DATA PROVIDED —
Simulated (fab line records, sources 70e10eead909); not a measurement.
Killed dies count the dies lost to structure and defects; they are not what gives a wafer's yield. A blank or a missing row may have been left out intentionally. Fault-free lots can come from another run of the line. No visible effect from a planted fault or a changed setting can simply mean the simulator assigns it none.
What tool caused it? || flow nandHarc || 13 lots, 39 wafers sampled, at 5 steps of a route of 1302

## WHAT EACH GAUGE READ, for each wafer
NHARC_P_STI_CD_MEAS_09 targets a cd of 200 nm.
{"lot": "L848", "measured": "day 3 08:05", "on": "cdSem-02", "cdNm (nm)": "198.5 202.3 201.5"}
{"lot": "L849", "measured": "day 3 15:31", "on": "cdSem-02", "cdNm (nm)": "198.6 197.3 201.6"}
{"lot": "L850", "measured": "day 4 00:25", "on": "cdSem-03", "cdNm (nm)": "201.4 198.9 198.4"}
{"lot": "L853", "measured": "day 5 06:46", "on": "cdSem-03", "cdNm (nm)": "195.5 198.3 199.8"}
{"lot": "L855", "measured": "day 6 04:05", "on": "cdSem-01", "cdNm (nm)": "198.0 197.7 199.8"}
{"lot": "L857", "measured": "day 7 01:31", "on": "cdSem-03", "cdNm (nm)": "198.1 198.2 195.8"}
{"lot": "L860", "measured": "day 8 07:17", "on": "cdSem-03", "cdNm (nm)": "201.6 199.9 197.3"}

ACTION ITEM — What is asked for is an exact copy of the lines above from the one containing "Killed dies count" through the one containing "NHARC_P_STI_CD_MEAS_09 targets a", and only those.

RESPONSE —
Killed dies count the dies lost to structure and defects; they are not what gives a wafer's yield. A blank or a missing row may have been left out intentionally. Fault-free lots can come from another run of the line. No visible effect from a planted fault or a changed setting can simply mean the simulator assigns it none.
What tool caused it? || flow nandHarc || 13 lots, 39 wafers sampled, at 5 steps of a route of 1302

## WHAT EACH GAUGE READ, for each wafer
NHARC_P_STI_CD_MEAS_09 targets a cd of 200 nm.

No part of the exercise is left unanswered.